* Activity
Write out every line of the material exactly as it appears.

* Exercise data
·····

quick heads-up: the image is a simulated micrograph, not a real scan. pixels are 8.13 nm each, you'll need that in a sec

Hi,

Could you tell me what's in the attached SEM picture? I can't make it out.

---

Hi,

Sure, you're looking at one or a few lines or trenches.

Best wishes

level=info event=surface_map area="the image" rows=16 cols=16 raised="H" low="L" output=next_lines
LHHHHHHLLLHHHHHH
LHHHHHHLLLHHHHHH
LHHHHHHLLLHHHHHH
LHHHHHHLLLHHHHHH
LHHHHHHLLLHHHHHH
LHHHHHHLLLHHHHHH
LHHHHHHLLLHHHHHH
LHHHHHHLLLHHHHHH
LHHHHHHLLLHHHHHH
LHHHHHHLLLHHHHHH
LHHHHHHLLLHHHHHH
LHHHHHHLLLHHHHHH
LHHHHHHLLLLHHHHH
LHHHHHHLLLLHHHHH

·····

* Answer space
quick heads-up: the image is a simulated micrograph, not a real scan. pixels are 8.13 nm each, you'll need that in a sec

Hi,

Could you tell me what's in the attached SEM picture? I can't make it out.

---

Hi,

Sure, you're looking at one or a few lines or trenches.

Best wishes

level=info event=surface_map area="the image" rows=16 cols=16 raised="H" low="L" output=next_lines
LHHHHHHLLLHHHHHH
LHHHHHHLLLHHHHHH
LHHHHHHLLLHHHHHH
LHHHHHHLLLHHHHHH
LHHHHHHLLLHHHHHH
LHHHHHHLLLHHHHHH
LHHHHHHLLLHHHHHH
LHHHHHHLLLHHHHHH
LHHHHHHLLLHHHHHH
LHHHHHHLLLHHHHHH
LHHHHHHLLLHHHHHH
LHHHHHHLLLHHHHHH
LHHHHHHLLLLHHHHH
LHHHHHHLLLLHHHHH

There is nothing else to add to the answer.